» WORK ITEM: Quote every line from the top of the listing down to and including the line that contains "Thank you. Here".

>>>>

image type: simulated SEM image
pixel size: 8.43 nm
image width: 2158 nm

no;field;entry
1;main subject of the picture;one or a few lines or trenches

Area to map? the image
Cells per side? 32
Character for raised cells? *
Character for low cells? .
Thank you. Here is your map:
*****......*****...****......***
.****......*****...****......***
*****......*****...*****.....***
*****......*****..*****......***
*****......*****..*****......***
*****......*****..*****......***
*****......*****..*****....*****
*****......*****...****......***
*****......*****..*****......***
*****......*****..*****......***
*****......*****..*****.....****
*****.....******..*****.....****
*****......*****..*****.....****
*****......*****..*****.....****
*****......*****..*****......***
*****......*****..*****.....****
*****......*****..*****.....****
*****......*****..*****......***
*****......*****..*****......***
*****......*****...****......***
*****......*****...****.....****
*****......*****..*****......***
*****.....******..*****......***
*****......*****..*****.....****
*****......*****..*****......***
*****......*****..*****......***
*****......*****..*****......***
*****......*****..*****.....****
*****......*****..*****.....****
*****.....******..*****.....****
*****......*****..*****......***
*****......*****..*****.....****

<<<<

» EXPECTED ANSWER:
image type: simulated SEM image
pixel size: 8.43 nm
image width: 2158 nm

no;field;entry
1;main subject of the picture;one or a few lines or trenches

Area to map? the image
Cells per side? 32
Character for raised cells? *
Character for low cells? .
Thank you. Here is your map:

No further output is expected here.